## Brief
Give back an exact copy of the lines from the start of the material through the line bearing "Each chamber has". Include both ends and nothing else.

___ Exercise data ___

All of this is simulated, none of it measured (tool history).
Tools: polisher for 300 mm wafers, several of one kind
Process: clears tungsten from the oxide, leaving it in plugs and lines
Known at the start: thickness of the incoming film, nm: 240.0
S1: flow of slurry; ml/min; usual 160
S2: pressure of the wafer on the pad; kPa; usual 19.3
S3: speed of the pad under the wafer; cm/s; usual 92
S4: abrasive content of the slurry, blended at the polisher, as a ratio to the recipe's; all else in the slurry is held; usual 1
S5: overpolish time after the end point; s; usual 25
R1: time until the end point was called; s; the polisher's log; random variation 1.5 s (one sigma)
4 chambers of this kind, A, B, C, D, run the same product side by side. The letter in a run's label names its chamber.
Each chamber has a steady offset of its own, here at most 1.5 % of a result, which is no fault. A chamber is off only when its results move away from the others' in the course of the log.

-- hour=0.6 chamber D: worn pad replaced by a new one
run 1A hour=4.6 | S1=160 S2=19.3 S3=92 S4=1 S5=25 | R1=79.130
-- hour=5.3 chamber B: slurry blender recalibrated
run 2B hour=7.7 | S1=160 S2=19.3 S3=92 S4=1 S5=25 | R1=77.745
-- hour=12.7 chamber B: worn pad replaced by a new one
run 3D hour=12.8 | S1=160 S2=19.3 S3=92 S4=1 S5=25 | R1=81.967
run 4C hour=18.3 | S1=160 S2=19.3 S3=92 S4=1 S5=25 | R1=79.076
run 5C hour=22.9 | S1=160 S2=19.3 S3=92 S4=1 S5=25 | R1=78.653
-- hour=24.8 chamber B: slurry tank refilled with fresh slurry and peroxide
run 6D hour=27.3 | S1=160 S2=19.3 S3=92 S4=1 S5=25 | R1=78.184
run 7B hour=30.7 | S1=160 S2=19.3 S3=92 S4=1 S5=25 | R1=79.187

___

## Exercise answer
All of this is simulated, none of it measured (tool history).
Tools: polisher for 300 mm wafers, several of one kind
Process: clears tungsten from the oxide, leaving it in plugs and lines
Known at the start: thickness of the incoming film, nm: 240.0
S1: flow of slurry; ml/min; usual 160
S2: pressure of the wafer on the pad; kPa; usual 19.3
S3: speed of the pad under the wafer; cm/s; usual 92
S4: abrasive content of the slurry, blended at the polisher, as a ratio to the recipe's; all else in the slurry is held; usual 1
S5: overpolish time after the end point; s; usual 25
R1: time until the end point was called; s; the polisher's log; random variation 1.5 s (one sigma)
4 chambers of this kind, A, B, C, D, run the same product side by side. The letter in a run's label names its chamber.
Each chamber has a steady offset of its own, here at most 1.5 % of a result, which is no fault. A chamber is off only when its results move away from the others' in the course of the log.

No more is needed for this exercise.